▶ _ACTION ITEM_:
Write out again, exactly, the lines of the listing below from the first one through the one that contains "lots with no", and no other lines.

######

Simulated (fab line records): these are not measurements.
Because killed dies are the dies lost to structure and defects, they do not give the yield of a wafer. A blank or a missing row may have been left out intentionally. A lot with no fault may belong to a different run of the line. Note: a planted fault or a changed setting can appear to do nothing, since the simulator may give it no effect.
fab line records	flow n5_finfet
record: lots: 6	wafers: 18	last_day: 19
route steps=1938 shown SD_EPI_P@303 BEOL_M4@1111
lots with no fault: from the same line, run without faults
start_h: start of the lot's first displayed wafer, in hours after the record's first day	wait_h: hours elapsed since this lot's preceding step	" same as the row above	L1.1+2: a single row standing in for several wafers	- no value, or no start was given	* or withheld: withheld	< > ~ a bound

######

▶ _ANSWER SECTION_:
Simulated (fab line records): these are not measurements.
Because killed dies are the dies lost to structure and defects, they do not give the yield of a wafer. A blank or a missing row may have been left out intentionally. A lot with no fault may belong to a different run of the line. Note: a planted fault or a changed setting can appear to do nothing, since the simulator may give it no effect.
fab line records	flow n5_finfet
record: lots: 6	wafers: 18	last_day: 19
route steps=1938 shown SD_EPI_P@303 BEOL_M4@1111
lots with no fault: from the same line, run without faults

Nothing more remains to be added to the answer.